START Available data
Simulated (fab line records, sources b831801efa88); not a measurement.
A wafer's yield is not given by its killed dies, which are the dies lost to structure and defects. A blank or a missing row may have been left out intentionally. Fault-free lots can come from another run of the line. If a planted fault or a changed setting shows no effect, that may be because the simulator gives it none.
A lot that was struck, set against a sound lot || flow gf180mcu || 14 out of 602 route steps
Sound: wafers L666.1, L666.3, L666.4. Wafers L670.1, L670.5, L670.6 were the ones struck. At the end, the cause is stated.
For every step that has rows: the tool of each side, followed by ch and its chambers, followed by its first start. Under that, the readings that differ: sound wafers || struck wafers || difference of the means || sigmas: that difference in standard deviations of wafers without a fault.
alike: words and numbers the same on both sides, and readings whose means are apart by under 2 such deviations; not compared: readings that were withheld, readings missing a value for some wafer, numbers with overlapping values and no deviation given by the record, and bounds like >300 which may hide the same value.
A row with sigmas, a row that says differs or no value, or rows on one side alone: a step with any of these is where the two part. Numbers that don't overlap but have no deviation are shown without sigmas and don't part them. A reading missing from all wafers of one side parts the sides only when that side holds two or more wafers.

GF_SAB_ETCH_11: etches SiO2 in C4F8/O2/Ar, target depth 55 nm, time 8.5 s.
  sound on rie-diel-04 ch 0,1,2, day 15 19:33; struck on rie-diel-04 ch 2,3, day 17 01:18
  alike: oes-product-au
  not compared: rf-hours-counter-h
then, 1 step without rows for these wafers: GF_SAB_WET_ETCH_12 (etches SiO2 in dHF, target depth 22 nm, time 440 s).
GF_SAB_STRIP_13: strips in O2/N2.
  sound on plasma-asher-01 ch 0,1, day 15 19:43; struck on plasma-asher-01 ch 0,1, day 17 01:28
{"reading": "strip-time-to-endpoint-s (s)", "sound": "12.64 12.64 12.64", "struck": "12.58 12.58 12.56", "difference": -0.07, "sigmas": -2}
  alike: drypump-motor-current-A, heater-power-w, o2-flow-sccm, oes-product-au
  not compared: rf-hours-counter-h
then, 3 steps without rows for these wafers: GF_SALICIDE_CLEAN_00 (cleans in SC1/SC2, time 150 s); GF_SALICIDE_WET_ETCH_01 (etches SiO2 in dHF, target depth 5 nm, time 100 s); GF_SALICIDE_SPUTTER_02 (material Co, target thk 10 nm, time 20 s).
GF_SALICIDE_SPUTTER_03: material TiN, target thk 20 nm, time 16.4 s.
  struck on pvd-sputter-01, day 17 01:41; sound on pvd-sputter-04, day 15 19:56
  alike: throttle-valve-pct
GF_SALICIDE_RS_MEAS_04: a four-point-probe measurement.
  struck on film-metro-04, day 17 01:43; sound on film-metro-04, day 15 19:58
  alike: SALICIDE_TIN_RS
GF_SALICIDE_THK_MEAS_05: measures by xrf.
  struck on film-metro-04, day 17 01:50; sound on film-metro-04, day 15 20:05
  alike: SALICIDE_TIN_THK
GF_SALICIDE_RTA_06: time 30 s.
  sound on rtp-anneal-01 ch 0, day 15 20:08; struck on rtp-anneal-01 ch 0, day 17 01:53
END Available data

● Work item: Go through the data above from its first line and copy each line exactly, stopping once the line with "sound on plasma-asher-01" has been copied.

● Worked solution:
Simulated (fab line records, sources b831801efa88); not a measurement.
A wafer's yield is not given by its killed dies, which are the dies lost to structure and defects. A blank or a missing row may have been left out intentionally. Fault-free lots can come from another run of the line. If a planted fault or a changed setting shows no effect, that may be because the simulator gives it none.
A lot that was struck, set against a sound lot || flow gf180mcu || 14 out of 602 route steps
Sound: wafers L666.1, L666.3, L666.4. Wafers L670.1, L670.5, L670.6 were the ones struck. At the end, the cause is stated.
For every step that has rows: the tool of each side, followed by ch and its chambers, followed by its first start. Under that, the readings that differ: sound wafers || struck wafers || difference of the means || sigmas: that difference in standard deviations of wafers without a fault.
alike: words and numbers the same on both sides, and readings whose means are apart by under 2 such deviations; not compared: readings that were withheld, readings missing a value for some wafer, numbers with overlapping values and no deviation given by the record, and bounds like >300 which may hide the same value.
A row with sigmas, a row that says differs or no value, or rows on one side alone: a step with any of these is where the two part. Numbers that don't overlap but have no deviation are shown without sigmas and don't part them. A reading missing from all wafers of one side parts the sides only when that side holds two or more wafers.

GF_SAB_ETCH_11: etches SiO2 in C4F8/O2/Ar, target depth 55 nm, time 8.5 s.
  sound on rie-diel-04 ch 0,1,2, day 15 19:33; struck on rie-diel-04 ch 2,3, day 17 01:18
  alike: oes-product-au
  not compared: rf-hours-counter-h
then, 1 step without rows for these wafers: GF_SAB_WET_ETCH_12 (etches SiO2 in dHF, target depth 22 nm, time 440 s).
GF_SAB_STRIP_13: strips in O2/N2.
  sound on plasma-asher-01 ch 0,1, day 15 19:43; struck on plasma-asher-01 ch 0,1, day 17 01:28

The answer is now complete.